===== EXCERPTED RECORDS =====

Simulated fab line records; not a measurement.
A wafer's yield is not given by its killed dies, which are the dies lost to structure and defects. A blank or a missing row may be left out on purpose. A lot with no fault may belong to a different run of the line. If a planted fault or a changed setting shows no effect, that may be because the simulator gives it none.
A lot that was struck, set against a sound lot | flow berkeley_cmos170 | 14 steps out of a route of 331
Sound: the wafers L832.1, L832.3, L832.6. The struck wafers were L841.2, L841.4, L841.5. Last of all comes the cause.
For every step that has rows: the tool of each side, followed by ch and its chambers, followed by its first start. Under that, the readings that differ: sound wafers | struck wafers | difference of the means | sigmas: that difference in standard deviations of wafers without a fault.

=====

WORK ORDER: Each entry, exactly as written, should be set down once more.

RESPONSE AREA:
Simulated fab line records; not a measurement.
A wafer's yield is not given by its killed dies, which are the dies lost to structure and defects. A blank or a missing row may be left out on purpose. A lot with no fault may belong to a different run of the line. If a planted fault or a changed setting shows no effect, that may be because the simulator gives it none.
A lot that was struck, set against a sound lot | flow berkeley_cmos170 | 14 steps out of a route of 331
Sound: the wafers L832.1, L832.3, L832.6. The struck wafers were L841.2, L841.4, L841.5. Last of all comes the cause.
For every step that has rows: the tool of each side, followed by ch and its chambers, followed by its first start. Under that, the readings that differ: sound wafers | struck wafers | difference of the means | sigmas: that difference in standard deviations of wafers without a fault.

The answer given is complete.